## Action item
What you give back must match the data below character for character.

## Excerpted data
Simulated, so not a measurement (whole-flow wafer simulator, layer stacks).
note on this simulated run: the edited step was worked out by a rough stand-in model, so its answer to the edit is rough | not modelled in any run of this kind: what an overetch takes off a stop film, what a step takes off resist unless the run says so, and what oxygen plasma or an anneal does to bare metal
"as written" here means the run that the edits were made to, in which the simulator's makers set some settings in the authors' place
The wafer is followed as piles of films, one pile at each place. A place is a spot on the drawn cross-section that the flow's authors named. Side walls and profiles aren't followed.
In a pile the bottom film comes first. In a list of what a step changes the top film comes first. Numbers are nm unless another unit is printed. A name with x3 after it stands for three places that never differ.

## Answer box
Simulated, so not a measurement (whole-flow wafer simulator, layer stacks).
note on this simulated run: the edited step was worked out by a rough stand-in model, so its answer to the edit is rough | not modelled in any run of this kind: what an overetch takes off a stop film, what a step takes off resist unless the run says so, and what oxygen plasma or an anneal does to bare metal
"as written" here means the run that the edits were made to, in which the simulator's makers set some settings in the authors' place
The wafer is followed as piles of films, one pile at each place. A place is a spot on the drawn cross-section that the flow's authors named. Side walls and profiles aren't followed.
In a pile the bottom film comes first. In a list of what a step changes the top film comes first. Numbers are nm unless another unit is printed. A name with x3 after it stands for three places that never differ.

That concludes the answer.